**SOURCE DATA:**
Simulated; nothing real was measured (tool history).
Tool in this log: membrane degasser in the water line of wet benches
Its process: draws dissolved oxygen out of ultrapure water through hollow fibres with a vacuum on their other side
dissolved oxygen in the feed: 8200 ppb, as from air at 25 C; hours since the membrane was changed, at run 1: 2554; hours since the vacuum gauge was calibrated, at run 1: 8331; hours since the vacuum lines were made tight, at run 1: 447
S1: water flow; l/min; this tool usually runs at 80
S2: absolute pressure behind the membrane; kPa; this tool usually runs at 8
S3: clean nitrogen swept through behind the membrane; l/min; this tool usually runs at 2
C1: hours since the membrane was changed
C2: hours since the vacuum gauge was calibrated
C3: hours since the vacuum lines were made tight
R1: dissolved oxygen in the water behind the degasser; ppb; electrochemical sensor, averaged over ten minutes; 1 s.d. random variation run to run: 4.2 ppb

**REQUIRED ACTION:**
Copy the lines above exactly, beginning at the line that has "S2: absolute pressure" and stopping after the line that has "C3: hours since", and omit the rest.

**ANSWER AREA:**
S2: absolute pressure behind the membrane; kPa; this tool usually runs at 8
S3: clean nitrogen swept through behind the membrane; l/min; this tool usually runs at 2
C1: hours since the membrane was changed
C2: hours since the vacuum gauge was calibrated
C3: hours since the vacuum lines were made tight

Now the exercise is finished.